Required action:
Give back exactly the lines from the start of the listing to the line containing "lots that met", inclusive, and nothing beyond them.

(Record extracts)
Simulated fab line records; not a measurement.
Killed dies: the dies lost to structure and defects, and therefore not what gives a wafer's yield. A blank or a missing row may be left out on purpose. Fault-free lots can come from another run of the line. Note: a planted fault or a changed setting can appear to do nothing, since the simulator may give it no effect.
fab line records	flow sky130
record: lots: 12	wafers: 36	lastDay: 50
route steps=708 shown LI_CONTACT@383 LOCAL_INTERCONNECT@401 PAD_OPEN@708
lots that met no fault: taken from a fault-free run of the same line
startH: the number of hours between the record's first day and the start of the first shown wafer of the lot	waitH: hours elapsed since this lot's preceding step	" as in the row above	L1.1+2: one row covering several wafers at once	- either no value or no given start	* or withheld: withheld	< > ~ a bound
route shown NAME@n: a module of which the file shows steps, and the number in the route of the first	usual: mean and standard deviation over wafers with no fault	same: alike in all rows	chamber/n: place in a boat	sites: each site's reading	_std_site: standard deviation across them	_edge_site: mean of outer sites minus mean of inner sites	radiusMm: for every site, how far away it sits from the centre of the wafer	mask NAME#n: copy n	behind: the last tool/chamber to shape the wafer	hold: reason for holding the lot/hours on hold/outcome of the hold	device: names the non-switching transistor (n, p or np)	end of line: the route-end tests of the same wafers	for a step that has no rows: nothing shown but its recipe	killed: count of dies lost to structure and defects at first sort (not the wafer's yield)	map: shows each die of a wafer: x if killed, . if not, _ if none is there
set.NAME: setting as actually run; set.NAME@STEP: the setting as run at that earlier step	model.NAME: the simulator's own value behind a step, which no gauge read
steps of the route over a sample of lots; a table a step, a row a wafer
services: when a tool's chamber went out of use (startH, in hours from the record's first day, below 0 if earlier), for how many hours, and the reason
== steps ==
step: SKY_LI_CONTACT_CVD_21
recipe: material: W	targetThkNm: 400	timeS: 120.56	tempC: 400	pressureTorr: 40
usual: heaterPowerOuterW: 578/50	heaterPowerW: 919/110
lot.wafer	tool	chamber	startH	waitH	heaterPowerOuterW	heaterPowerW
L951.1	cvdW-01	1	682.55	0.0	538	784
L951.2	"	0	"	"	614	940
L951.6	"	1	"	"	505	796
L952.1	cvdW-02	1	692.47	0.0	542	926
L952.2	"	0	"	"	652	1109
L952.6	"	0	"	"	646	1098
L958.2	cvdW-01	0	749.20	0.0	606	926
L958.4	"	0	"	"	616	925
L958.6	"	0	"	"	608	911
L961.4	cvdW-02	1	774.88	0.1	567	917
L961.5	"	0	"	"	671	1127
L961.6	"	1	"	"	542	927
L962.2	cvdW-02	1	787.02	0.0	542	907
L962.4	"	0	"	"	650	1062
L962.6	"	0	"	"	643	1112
(End Record extracts)

Task response:
Simulated fab line records; not a measurement.
Killed dies: the dies lost to structure and defects, and therefore not what gives a wafer's yield. A blank or a missing row may be left out on purpose. Fault-free lots can come from another run of the line. Note: a planted fault or a changed setting can appear to do nothing, since the simulator may give it no effect.
fab line records	flow sky130
record: lots: 12	wafers: 36	lastDay: 50
route steps=708 shown LI_CONTACT@383 LOCAL_INTERCONNECT@401 PAD_OPEN@708
lots that met no fault: taken from a fault-free run of the same line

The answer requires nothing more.